Entries supplied:
- - - - -

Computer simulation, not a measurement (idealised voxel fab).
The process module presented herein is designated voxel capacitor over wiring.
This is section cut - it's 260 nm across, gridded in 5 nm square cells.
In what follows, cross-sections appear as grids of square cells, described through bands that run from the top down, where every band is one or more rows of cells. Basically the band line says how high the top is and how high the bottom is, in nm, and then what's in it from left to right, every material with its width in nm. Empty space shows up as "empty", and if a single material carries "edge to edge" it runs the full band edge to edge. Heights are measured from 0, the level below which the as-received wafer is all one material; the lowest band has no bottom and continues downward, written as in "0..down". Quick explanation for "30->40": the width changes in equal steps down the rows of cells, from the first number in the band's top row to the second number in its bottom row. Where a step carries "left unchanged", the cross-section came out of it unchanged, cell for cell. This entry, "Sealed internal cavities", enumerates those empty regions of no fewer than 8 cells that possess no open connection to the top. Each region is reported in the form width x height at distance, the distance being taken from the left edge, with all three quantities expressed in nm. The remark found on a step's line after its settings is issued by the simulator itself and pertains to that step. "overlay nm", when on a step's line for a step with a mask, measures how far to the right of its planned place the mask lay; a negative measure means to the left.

- - - - -

Action item: Line by line, repeat the listing exactly as written.

Written reply:
Computer simulation, not a measurement (idealised voxel fab).
The process module presented herein is designated voxel capacitor over wiring.
This is section cut - it's 260 nm across, gridded in 5 nm square cells.
In what follows, cross-sections appear as grids of square cells, described through bands that run from the top down, where every band is one or more rows of cells. Basically the band line says how high the top is and how high the bottom is, in nm, and then what's in it from left to right, every material with its width in nm. Empty space shows up as "empty", and if a single material carries "edge to edge" it runs the full band edge to edge. Heights are measured from 0, the level below which the as-received wafer is all one material; the lowest band has no bottom and continues downward, written as in "0..down". Quick explanation for "30->40": the width changes in equal steps down the rows of cells, from the first number in the band's top row to the second number in its bottom row. Where a step carries "left unchanged", the cross-section came out of it unchanged, cell for cell. This entry, "Sealed internal cavities", enumerates those empty regions of no fewer than 8 cells that possess no open connection to the top. Each region is reported in the form width x height at distance, the distance being taken from the left edge, with all three quantities expressed in nm. The remark found on a step's line after its settings is issued by the simulator itself and pertains to that step. "overlay nm", when on a step's line for a step with a mask, measures how far to the right of its planned place the mask lay; a negative measure means to the left.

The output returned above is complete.